● **Brief**:
Only the lines from the beginning of the data below through the line that contains "Units: sheet_ohm in ohm/square" should be repeated, exactly as written.

/---

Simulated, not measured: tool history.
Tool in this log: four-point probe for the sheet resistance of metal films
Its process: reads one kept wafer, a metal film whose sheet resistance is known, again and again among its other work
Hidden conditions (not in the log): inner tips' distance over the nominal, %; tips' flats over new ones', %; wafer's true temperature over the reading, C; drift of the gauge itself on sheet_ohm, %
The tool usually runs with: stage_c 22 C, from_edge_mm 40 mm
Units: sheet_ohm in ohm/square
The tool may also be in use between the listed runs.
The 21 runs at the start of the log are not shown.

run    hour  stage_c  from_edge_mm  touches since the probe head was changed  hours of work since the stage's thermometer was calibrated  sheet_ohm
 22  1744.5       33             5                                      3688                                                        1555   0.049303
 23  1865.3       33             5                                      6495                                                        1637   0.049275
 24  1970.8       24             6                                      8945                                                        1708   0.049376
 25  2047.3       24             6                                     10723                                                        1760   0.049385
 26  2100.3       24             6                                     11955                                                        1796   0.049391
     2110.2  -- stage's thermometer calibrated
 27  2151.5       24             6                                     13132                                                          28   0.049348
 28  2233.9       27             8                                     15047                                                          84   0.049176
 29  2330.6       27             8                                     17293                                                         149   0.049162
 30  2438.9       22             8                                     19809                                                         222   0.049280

\---

● **Response**:
Simulated, not measured: tool history.
Tool in this log: four-point probe for the sheet resistance of metal films
Its process: reads one kept wafer, a metal film whose sheet resistance is known, again and again among its other work
Hidden conditions (not in the log): inner tips' distance over the nominal, %; tips' flats over new ones', %; wafer's true temperature over the reading, C; drift of the gauge itself on sheet_ohm, %
The tool usually runs with: stage_c 22 C, from_edge_mm 40 mm
Units: sheet_ohm in ohm/square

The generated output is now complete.